- - - -
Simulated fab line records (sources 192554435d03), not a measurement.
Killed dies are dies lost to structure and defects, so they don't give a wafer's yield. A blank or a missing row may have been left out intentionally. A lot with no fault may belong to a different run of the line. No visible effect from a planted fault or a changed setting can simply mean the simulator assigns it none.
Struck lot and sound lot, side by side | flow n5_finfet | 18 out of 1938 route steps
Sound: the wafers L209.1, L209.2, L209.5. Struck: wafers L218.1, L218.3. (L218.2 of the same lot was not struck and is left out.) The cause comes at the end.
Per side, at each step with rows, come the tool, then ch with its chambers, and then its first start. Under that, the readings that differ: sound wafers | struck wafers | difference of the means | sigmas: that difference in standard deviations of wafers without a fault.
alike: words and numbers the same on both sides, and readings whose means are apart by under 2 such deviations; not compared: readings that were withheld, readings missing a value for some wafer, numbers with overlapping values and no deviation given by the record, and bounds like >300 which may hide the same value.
- - - -

Write all the data out again, exactly.

Answer area:
Simulated fab line records (sources 192554435d03), not a measurement.
Killed dies are dies lost to structure and defects, so they don't give a wafer's yield. A blank or a missing row may have been left out intentionally. A lot with no fault may belong to a different run of the line. No visible effect from a planted fault or a changed setting can simply mean the simulator assigns it none.
Struck lot and sound lot, side by side | flow n5_finfet | 18 out of 1938 route steps
Sound: the wafers L209.1, L209.2, L209.5. Struck: wafers L218.1, L218.3. (L218.2 of the same lot was not struck and is left out.) The cause comes at the end.
Per side, at each step with rows, come the tool, then ch with its chambers, and then its first start. Under that, the readings that differ: sound wafers | struck wafers | difference of the means | sigmas: that difference in standard deviations of wafers without a fault.
alike: words and numbers the same on both sides, and readings whose means are apart by under 2 such deviations; not compared: readings that were withheld, readings missing a value for some wafer, numbers with overlapping values and no deviation given by the record, and bounds like >300 which may hide the same value.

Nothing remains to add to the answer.